→ WORK ITEM: Using the data below, return the stretch from the line that contains "run 1F hour=8.4" through the line that contains "run 7C hour=73.9", both included, exactly as it stands and nothing beyond it.

START INFORMATION

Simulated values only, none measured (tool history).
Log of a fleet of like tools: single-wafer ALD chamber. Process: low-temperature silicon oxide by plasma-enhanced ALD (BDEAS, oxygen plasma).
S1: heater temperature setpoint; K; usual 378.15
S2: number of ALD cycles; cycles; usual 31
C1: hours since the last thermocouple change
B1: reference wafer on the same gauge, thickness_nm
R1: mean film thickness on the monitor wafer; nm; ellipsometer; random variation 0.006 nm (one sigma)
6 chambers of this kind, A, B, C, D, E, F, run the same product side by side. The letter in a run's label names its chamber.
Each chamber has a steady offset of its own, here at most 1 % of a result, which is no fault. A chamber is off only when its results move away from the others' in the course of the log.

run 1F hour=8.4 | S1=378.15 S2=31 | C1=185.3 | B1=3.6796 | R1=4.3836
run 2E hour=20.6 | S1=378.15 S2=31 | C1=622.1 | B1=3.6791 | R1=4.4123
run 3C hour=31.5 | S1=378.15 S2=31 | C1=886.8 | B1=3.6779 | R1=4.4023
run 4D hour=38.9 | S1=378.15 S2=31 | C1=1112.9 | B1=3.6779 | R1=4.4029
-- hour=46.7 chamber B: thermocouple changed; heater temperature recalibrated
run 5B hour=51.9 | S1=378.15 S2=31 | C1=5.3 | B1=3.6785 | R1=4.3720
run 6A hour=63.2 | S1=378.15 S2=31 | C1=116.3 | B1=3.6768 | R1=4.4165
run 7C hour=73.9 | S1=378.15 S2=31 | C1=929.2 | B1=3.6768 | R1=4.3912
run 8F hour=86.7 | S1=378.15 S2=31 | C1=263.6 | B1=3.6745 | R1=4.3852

END INFORMATION

→ YOUR RESPONSE:
run 1F hour=8.4 | S1=378.15 S2=31 | C1=185.3 | B1=3.6796 | R1=4.3836
run 2E hour=20.6 | S1=378.15 S2=31 | C1=622.1 | B1=3.6791 | R1=4.4123
run 3C hour=31.5 | S1=378.15 S2=31 | C1=886.8 | B1=3.6779 | R1=4.4023
run 4D hour=38.9 | S1=378.15 S2=31 | C1=1112.9 | B1=3.6779 | R1=4.4029
-- hour=46.7 chamber B: thermocouple changed; heater temperature recalibrated
run 5B hour=51.9 | S1=378.15 S2=31 | C1=5.3 | B1=3.6785 | R1=4.3720
run 6A hour=63.2 | S1=378.15 S2=31 | C1=116.3 | B1=3.6768 | R1=4.4165
run 7C hour=73.9 | S1=378.15 S2=31 | C1=929.2 | B1=3.6768 | R1=4.3912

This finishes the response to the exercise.